#### Work task:
Repeat the lines of the data that follow, please, starting at the first and stopping after the one with "Process: lays a".

(Data extract Opens)

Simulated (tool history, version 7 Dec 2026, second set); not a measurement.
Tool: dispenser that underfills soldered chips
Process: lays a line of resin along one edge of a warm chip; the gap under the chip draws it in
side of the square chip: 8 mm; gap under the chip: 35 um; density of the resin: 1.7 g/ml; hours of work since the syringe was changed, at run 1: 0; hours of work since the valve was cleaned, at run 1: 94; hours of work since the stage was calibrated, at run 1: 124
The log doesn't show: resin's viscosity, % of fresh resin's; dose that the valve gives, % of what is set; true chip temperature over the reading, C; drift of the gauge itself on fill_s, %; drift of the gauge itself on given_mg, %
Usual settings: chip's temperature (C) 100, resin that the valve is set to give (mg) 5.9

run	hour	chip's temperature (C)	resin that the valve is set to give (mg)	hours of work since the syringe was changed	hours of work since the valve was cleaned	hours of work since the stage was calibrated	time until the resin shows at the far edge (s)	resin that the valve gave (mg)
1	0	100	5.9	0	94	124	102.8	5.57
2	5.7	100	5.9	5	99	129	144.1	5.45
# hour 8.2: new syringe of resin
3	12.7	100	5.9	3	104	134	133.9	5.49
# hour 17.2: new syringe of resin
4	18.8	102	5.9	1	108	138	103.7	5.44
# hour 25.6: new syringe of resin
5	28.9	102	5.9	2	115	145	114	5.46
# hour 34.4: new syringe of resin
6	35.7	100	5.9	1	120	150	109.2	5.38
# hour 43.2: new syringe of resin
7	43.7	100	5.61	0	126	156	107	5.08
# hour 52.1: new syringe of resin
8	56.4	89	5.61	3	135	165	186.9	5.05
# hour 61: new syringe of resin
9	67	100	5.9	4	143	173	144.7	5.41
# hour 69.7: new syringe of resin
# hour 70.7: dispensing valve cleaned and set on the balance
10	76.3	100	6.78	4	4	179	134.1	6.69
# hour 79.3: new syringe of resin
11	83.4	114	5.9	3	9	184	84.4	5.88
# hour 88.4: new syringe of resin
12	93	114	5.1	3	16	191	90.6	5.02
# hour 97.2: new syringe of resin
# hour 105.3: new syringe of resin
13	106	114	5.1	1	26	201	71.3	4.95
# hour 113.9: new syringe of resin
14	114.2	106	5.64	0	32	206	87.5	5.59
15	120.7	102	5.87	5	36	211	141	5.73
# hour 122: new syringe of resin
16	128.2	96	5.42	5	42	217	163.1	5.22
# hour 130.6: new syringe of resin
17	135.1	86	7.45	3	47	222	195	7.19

(Data extract Closes)

#### Written answer:
Simulated (tool history, version 7 Dec 2026, second set); not a measurement.
Tool: dispenser that underfills soldered chips
Process: lays a line of resin along one edge of a warm chip; the gap under the chip draws it in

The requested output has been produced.